# Work instruction
Please give back each line of the listing, unchanged in every word.

○ ○ ○ ○
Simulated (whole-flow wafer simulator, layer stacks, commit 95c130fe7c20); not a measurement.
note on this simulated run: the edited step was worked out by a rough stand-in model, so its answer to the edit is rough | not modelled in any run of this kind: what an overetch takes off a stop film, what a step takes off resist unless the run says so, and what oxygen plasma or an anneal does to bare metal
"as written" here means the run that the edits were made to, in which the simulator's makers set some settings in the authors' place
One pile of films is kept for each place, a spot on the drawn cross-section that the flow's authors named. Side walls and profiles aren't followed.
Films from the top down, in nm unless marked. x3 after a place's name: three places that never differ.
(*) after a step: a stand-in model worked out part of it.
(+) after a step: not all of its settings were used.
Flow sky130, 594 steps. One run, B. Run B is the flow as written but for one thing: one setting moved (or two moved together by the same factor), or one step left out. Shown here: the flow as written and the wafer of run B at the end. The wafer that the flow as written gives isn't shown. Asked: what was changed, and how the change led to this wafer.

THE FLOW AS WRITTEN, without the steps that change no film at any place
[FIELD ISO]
○ ○ ○ ○

# Reply
Simulated (whole-flow wafer simulator, layer stacks, commit 95c130fe7c20); not a measurement.
note on this simulated run: the edited step was worked out by a rough stand-in model, so its answer to the edit is rough | not modelled in any run of this kind: what an overetch takes off a stop film, what a step takes off resist unless the run says so, and what oxygen plasma or an anneal does to bare metal
"as written" here means the run that the edits were made to, in which the simulator's makers set some settings in the authors' place
One pile of films is kept for each place, a spot on the drawn cross-section that the flow's authors named. Side walls and profiles aren't followed.
Films from the top down, in nm unless marked. x3 after a place's name: three places that never differ.
(*) after a step: a stand-in model worked out part of it.
(+) after a step: not all of its settings were used.
Flow sky130, 594 steps. One run, B. Run B is the flow as written but for one thing: one setting moved (or two moved together by the same factor), or one step left out. Shown here: the flow as written and the wafer of run B at the end. The wafer that the flow as written gives isn't shown. Asked: what was changed, and how the change led to this wafer.

THE FLOW AS WRITTEN, without the steps that change no film at any place
[FIELD ISO]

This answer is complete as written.